*RECORD EXTRACTS*:
>>

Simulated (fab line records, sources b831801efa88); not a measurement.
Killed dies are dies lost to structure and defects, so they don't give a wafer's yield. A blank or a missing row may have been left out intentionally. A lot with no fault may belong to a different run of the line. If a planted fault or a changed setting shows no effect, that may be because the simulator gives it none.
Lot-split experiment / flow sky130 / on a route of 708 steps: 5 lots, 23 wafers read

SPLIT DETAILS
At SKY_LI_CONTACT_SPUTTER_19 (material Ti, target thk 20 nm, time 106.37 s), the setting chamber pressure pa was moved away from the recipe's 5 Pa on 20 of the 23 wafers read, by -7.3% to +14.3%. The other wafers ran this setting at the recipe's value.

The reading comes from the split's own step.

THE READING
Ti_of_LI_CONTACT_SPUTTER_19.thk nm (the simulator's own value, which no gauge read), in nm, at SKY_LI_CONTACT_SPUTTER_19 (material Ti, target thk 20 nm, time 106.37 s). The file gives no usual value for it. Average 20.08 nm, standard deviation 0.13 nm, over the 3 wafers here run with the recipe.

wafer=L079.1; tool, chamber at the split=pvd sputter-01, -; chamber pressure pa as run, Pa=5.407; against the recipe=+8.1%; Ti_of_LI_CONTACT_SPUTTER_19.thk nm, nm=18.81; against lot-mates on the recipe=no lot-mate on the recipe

<<

*BRIEF*:
Repeat all of the entries above exactly.

*YOUR SOLUTION*:
Simulated (fab line records, sources b831801efa88); not a measurement.
Killed dies are dies lost to structure and defects, so they don't give a wafer's yield. A blank or a missing row may have been left out intentionally. A lot with no fault may belong to a different run of the line. If a planted fault or a changed setting shows no effect, that may be because the simulator gives it none.
Lot-split experiment / flow sky130 / on a route of 708 steps: 5 lots, 23 wafers read

SPLIT DETAILS
At SKY_LI_CONTACT_SPUTTER_19 (material Ti, target thk 20 nm, time 106.37 s), the setting chamber pressure pa was moved away from the recipe's 5 Pa on 20 of the 23 wafers read, by -7.3% to +14.3%. The other wafers ran this setting at the recipe's value.

The reading comes from the split's own step.

THE READING
Ti_of_LI_CONTACT_SPUTTER_19.thk nm (the simulator's own value, which no gauge read), in nm, at SKY_LI_CONTACT_SPUTTER_19 (material Ti, target thk 20 nm, time 106.37 s). The file gives no usual value for it. Average 20.08 nm, standard deviation 0.13 nm, over the 3 wafers here run with the recipe.

wafer=L079.1; tool, chamber at the split=pvd sputter-01, -; chamber pressure pa as run, Pa=5.407; against the recipe=+8.1%; Ti_of_LI_CONTACT_SPUTTER_19.thk nm, nm=18.81; against lot-mates on the recipe=no lot-mate on the recipe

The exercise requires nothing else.